## Requirement
Complete, exact copies of all entries are needed.

## Data section
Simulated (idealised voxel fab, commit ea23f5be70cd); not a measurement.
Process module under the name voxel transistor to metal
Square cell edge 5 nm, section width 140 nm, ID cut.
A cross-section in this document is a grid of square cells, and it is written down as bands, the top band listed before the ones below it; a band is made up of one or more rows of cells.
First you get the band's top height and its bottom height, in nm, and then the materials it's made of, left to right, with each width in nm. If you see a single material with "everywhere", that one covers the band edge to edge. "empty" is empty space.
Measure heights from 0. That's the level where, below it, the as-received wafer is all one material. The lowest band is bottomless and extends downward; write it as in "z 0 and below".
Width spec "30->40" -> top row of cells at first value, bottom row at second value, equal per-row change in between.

## Solution
Simulated (idealised voxel fab, commit ea23f5be70cd); not a measurement.
Process module under the name voxel transistor to metal
Square cell edge 5 nm, section width 140 nm, ID cut.
A cross-section in this document is a grid of square cells, and it is written down as bands, the top band listed before the ones below it; a band is made up of one or more rows of cells.
First you get the band's top height and its bottom height, in nm, and then the materials it's made of, left to right, with each width in nm. If you see a single material with "everywhere", that one covers the band edge to edge. "empty" is empty space.
Measure heights from 0. That's the level where, below it, the as-received wafer is all one material. The lowest band is bottomless and extends downward; write it as in "z 0 and below".
Width spec "30->40" -> top row of cells at first value, bottom row at second value, equal per-row change in between.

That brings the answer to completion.